+++ DATASET RECORDS

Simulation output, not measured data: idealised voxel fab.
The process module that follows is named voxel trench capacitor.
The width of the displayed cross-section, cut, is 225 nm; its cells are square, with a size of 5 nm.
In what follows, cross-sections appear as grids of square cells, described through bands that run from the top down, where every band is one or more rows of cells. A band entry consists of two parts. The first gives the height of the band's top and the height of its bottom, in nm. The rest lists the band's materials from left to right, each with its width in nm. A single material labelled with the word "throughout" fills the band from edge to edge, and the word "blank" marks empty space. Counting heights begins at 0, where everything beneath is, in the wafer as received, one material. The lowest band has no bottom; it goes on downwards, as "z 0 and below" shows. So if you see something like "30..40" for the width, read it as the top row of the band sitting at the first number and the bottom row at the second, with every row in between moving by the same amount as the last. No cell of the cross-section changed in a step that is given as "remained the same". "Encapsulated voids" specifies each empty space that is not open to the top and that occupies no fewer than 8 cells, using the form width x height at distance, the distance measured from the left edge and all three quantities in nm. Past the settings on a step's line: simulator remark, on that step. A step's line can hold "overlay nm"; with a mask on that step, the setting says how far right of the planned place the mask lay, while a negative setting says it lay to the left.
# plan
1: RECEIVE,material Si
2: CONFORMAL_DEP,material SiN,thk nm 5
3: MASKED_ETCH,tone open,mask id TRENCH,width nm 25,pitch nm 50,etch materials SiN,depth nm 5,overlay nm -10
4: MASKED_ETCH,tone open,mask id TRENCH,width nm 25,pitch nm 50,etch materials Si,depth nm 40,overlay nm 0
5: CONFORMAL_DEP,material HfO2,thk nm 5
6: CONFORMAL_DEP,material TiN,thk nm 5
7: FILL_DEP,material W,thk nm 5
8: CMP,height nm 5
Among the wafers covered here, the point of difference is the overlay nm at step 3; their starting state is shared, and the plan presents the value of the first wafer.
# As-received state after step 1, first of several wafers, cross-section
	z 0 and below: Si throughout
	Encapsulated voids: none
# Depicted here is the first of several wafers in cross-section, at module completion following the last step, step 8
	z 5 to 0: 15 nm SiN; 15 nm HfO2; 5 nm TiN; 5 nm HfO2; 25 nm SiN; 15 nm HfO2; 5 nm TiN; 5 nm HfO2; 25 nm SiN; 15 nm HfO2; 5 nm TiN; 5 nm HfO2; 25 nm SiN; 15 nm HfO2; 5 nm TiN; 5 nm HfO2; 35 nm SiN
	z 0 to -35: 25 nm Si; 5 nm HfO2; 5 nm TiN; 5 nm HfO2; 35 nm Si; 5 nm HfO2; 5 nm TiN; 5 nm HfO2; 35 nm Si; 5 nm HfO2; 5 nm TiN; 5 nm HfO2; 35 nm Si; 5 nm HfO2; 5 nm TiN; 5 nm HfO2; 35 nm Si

++++++

# EXERCISE
Copy out each line of the data above, exactly, if it lies between the line holding "8: CMP,height nm 5" and the line holding "z 5 to 0: 15", inclusive; copy no other line.

# ANSWER BOX
8: CMP,height nm 5
Among the wafers covered here, the point of difference is the overlay nm at step 3; their starting state is shared, and the plan presents the value of the first wafer.
# As-received state after step 1, first of several wafers, cross-section
	z 0 and below: Si throughout
	Encapsulated voids: none
# Depicted here is the first of several wafers in cross-section, at module completion following the last step, step 8
	z 5 to 0: 15 nm SiN; 15 nm HfO2; 5 nm TiN; 5 nm HfO2; 25 nm SiN; 15 nm HfO2; 5 nm TiN; 5 nm HfO2; 25 nm SiN; 15 nm HfO2; 5 nm TiN; 5 nm HfO2; 25 nm SiN; 15 nm HfO2; 5 nm TiN; 5 nm HfO2; 35 nm SiN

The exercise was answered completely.